(Requirement):
The records should be written out in full, with nothing altered.

(Data provided):
--------------------

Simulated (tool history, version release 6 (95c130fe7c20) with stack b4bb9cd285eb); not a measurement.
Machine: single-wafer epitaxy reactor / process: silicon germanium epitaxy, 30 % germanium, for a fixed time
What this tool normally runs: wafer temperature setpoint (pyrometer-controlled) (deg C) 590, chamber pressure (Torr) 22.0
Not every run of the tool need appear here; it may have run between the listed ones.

--------------------

(Answer area):
Simulated (tool history, version release 6 (95c130fe7c20) with stack b4bb9cd285eb); not a measurement.
Machine: single-wafer epitaxy reactor / process: silicon germanium epitaxy, 30 % germanium, for a fixed time
What this tool normally runs: wafer temperature setpoint (pyrometer-controlled) (deg C) 590, chamber pressure (Torr) 22.0
Not every run of the tool need appear here; it may have run between the listed ones.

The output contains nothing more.